§ Work item
Everything from the first line of the records to the line containing "route steps=1159 shown P_M0@264 END@1159", inclusive, is to be extracted exactly, and nothing more.

# # # # # # #

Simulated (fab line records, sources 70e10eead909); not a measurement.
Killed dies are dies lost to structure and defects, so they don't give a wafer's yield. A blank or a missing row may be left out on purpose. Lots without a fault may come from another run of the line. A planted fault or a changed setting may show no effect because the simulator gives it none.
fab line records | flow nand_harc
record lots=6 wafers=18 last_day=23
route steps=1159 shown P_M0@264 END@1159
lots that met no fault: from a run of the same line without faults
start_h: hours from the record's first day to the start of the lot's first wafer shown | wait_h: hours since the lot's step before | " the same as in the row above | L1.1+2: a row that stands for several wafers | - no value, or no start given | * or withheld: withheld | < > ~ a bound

# # # # # # #

§ Answer area
Simulated (fab line records, sources 70e10eead909); not a measurement.
Killed dies are dies lost to structure and defects, so they don't give a wafer's yield. A blank or a missing row may be left out on purpose. Lots without a fault may come from another run of the line. A planted fault or a changed setting may show no effect because the simulator gives it none.
fab line records | flow nand_harc
record lots=6 wafers=18 last_day=23
route steps=1159 shown P_M0@264 END@1159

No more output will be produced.